Work task: There is one span to output from the data below: the lines starting at the line with "thickness of the incoming film, nm: 3880.0" and ending at the line with "run 7 hour=37.3". Output it exactly, ends included, nothing more.

::::::::::
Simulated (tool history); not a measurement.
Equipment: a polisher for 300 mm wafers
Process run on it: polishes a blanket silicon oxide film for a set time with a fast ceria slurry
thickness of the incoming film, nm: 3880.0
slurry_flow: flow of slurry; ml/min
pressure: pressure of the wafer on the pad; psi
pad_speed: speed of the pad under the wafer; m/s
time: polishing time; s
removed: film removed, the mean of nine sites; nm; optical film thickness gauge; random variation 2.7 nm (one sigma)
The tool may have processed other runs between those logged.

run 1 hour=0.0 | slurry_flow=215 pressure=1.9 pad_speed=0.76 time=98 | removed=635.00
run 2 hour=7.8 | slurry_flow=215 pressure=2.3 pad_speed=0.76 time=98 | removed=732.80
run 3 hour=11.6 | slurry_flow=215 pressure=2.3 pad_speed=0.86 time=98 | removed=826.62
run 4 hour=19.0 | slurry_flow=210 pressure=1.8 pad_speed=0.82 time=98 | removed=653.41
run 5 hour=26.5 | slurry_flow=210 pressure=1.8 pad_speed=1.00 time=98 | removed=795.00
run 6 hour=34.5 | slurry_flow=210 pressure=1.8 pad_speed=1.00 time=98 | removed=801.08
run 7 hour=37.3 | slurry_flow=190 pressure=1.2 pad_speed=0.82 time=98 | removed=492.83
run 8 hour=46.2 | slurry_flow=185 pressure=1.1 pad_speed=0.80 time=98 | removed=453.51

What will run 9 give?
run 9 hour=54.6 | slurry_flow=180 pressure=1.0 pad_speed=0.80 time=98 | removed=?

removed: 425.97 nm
::::::::::

Your solution:
thickness of the incoming film, nm: 3880.0
slurry_flow: flow of slurry; ml/min
pressure: pressure of the wafer on the pad; psi
pad_speed: speed of the pad under the wafer; m/s
time: polishing time; s
removed: film removed, the mean of nine sites; nm; optical film thickness gauge; random variation 2.7 nm (one sigma)
The tool may have processed other runs between those logged.

run 1 hour=0.0 | slurry_flow=215 pressure=1.9 pad_speed=0.76 time=98 | removed=635.00
run 2 hour=7.8 | slurry_flow=215 pressure=2.3 pad_speed=0.76 time=98 | removed=732.80
run 3 hour=11.6 | slurry_flow=215 pressure=2.3 pad_speed=0.86 time=98 | removed=826.62
run 4 hour=19.0 | slurry_flow=210 pressure=1.8 pad_speed=0.82 time=98 | removed=653.41
run 5 hour=26.5 | slurry_flow=210 pressure=1.8 pad_speed=1.00 time=98 | removed=795.00
run 6 hour=34.5 | slurry_flow=210 pressure=1.8 pad_speed=1.00 time=98 | removed=801.08
run 7 hour=37.3 | slurry_flow=190 pressure=1.2 pad_speed=0.82 time=98 | removed=492.83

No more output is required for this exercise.